DATA TO EXAMINE »
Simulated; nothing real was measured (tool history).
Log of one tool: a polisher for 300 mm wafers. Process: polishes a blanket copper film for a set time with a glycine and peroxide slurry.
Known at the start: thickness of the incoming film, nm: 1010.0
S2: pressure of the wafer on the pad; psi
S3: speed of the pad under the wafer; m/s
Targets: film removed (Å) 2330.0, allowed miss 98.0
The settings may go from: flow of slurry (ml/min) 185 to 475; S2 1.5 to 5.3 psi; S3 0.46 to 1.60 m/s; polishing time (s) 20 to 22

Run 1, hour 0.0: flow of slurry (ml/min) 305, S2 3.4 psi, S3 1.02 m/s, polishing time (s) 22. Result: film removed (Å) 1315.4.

WORK TASK » The data, all of it, should be transcribed exactly.

PROBLEM SOLUTION »
Simulated; nothing real was measured (tool history).
Log of one tool: a polisher for 300 mm wafers. Process: polishes a blanket copper film for a set time with a glycine and peroxide slurry.
Known at the start: thickness of the incoming film, nm: 1010.0
S2: pressure of the wafer on the pad; psi
S3: speed of the pad under the wafer; m/s
Targets: film removed (Å) 2330.0, allowed miss 98.0
The settings may go from: flow of slurry (ml/min) 185 to 475; S2 1.5 to 5.3 psi; S3 0.46 to 1.60 m/s; polishing time (s) 20 to 22

Run 1, hour 0.0: flow of slurry (ml/min) 305, S2 3.4 psi, S3 1.02 m/s, polishing time (s) 22. Result: film removed (Å) 1315.4.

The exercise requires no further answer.